*Work instruction*: Up to and including the line with "The width of", please reproduce the lines below exactly, beginning with the first.

BEGIN

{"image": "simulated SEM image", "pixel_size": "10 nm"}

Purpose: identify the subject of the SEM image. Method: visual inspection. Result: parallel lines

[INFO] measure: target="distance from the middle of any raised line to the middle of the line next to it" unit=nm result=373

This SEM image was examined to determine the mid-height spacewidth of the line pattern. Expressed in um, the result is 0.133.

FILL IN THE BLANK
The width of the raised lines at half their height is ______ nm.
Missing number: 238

END

*Answer space*:
{"image": "simulated SEM image", "pixel_size": "10 nm"}

Purpose: identify the subject of the SEM image. Method: visual inspection. Result: parallel lines

[INFO] measure: target="distance from the middle of any raised line to the middle of the line next to it" unit=nm result=373

This SEM image was examined to determine the mid-height spacewidth of the line pattern. Expressed in um, the result is 0.133.

FILL IN THE BLANK
The width of the raised lines at half their height is ______ nm.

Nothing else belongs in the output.